### DATA

# # # #

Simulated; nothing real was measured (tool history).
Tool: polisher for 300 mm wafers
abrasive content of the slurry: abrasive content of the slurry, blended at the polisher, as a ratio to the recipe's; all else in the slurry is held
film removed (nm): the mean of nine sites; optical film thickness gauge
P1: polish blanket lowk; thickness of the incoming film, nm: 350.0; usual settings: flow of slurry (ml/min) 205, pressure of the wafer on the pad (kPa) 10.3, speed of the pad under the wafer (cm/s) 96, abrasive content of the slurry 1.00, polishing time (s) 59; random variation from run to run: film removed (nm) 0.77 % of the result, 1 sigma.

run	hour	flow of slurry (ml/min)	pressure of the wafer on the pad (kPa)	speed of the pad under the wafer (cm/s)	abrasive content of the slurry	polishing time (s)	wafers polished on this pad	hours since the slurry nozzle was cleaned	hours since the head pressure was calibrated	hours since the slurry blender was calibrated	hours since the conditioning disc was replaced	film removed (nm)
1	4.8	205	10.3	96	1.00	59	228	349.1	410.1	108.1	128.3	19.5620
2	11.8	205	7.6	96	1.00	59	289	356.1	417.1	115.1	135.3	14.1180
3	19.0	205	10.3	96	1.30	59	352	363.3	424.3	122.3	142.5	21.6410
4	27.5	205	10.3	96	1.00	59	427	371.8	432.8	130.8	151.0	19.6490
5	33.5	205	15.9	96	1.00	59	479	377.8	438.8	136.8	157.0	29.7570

# # # #

### ACTIVITY
Send back the complete set of entries, exactly as shown above.

### REPLY
Simulated; nothing real was measured (tool history).
Tool: polisher for 300 mm wafers
abrasive content of the slurry: abrasive content of the slurry, blended at the polisher, as a ratio to the recipe's; all else in the slurry is held
film removed (nm): the mean of nine sites; optical film thickness gauge
P1: polish blanket lowk; thickness of the incoming film, nm: 350.0; usual settings: flow of slurry (ml/min) 205, pressure of the wafer on the pad (kPa) 10.3, speed of the pad under the wafer (cm/s) 96, abrasive content of the slurry 1.00, polishing time (s) 59; random variation from run to run: film removed (nm) 0.77 % of the result, 1 sigma.

run	hour	flow of slurry (ml/min)	pressure of the wafer on the pad (kPa)	speed of the pad under the wafer (cm/s)	abrasive content of the slurry	polishing time (s)	wafers polished on this pad	hours since the slurry nozzle was cleaned	hours since the head pressure was calibrated	hours since the slurry blender was calibrated	hours since the conditioning disc was replaced	film removed (nm)
1	4.8	205	10.3	96	1.00	59	228	349.1	410.1	108.1	128.3	19.5620
2	11.8	205	7.6	96	1.00	59	289	356.1	417.1	115.1	135.3	14.1180
3	19.0	205	10.3	96	1.30	59	352	363.3	424.3	122.3	142.5	21.6410
4	27.5	205	10.3	96	1.00	59	427	371.8	432.8	130.8	151.0	19.6490
5	33.5	205	15.9	96	1.00	59	479	377.8	438.8	136.8	157.0	29.7570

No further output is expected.